## SOURCE MATERIAL
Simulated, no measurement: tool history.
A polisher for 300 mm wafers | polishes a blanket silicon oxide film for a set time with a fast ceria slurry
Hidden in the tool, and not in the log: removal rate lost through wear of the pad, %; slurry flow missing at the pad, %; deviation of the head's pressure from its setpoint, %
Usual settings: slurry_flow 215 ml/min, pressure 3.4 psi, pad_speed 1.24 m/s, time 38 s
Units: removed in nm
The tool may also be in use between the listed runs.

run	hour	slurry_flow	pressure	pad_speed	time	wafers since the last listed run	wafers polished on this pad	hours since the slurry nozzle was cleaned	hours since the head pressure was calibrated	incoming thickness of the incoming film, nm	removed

## WORK INSTRUCTION
Each entry above should be repeated exactly, with no line left out.

## RESPONSE AREA
Simulated, no measurement: tool history.
A polisher for 300 mm wafers | polishes a blanket silicon oxide film for a set time with a fast ceria slurry
Hidden in the tool, and not in the log: removal rate lost through wear of the pad, %; slurry flow missing at the pad, %; deviation of the head's pressure from its setpoint, %
Usual settings: slurry_flow 215 ml/min, pressure 3.4 psi, pad_speed 1.24 m/s, time 38 s
Units: removed in nm
The tool may also be in use between the listed runs.

run	hour	slurry_flow	pressure	pad_speed	time	wafers since the last listed run	wafers polished on this pad	hours since the slurry nozzle was cleaned	hours since the head pressure was calibrated	incoming thickness of the incoming film, nm	removed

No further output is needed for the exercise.